#### Data provided ####

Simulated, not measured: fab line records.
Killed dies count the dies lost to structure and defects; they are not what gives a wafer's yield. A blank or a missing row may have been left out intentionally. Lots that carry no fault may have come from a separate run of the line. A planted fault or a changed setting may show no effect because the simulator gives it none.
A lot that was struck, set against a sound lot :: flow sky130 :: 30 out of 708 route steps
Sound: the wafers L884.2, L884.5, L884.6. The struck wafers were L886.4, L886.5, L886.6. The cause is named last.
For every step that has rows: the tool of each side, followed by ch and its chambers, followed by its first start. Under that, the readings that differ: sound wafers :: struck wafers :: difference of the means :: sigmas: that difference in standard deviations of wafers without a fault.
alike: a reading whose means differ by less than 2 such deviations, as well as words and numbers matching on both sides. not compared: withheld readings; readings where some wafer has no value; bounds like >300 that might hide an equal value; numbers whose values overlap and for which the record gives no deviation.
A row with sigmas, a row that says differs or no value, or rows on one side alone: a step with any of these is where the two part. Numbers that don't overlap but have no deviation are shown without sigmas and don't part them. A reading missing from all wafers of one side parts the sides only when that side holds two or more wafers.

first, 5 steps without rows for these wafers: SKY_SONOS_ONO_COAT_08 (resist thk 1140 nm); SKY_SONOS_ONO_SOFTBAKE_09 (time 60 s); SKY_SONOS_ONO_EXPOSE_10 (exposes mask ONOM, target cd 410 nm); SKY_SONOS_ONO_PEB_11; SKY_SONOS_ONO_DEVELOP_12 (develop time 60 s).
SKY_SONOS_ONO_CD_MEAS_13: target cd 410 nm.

####

### Work instruction
Set the listing down again in full, exactly as it was given.

### Expected answer
Simulated, not measured: fab line records.
Killed dies count the dies lost to structure and defects; they are not what gives a wafer's yield. A blank or a missing row may have been left out intentionally. Lots that carry no fault may have come from a separate run of the line. A planted fault or a changed setting may show no effect because the simulator gives it none.
A lot that was struck, set against a sound lot :: flow sky130 :: 30 out of 708 route steps
Sound: the wafers L884.2, L884.5, L884.6. The struck wafers were L886.4, L886.5, L886.6. The cause is named last.
For every step that has rows: the tool of each side, followed by ch and its chambers, followed by its first start. Under that, the readings that differ: sound wafers :: struck wafers :: difference of the means :: sigmas: that difference in standard deviations of wafers without a fault.
alike: a reading whose means differ by less than 2 such deviations, as well as words and numbers matching on both sides. not compared: withheld readings; readings where some wafer has no value; bounds like >300 that might hide an equal value; numbers whose values overlap and for which the record gives no deviation.
A row with sigmas, a row that says differs or no value, or rows on one side alone: a step with any of these is where the two part. Numbers that don't overlap but have no deviation are shown without sigmas and don't part them. A reading missing from all wafers of one side parts the sides only when that side holds two or more wafers.

first, 5 steps without rows for these wafers: SKY_SONOS_ONO_COAT_08 (resist thk 1140 nm); SKY_SONOS_ONO_SOFTBAKE_09 (time 60 s); SKY_SONOS_ONO_EXPOSE_10 (exposes mask ONOM, target cd 410 nm); SKY_SONOS_ONO_PEB_11; SKY_SONOS_ONO_DEVELOP_12 (develop time 60 s).
SKY_SONOS_ONO_CD_MEAS_13: target cd 410 nm.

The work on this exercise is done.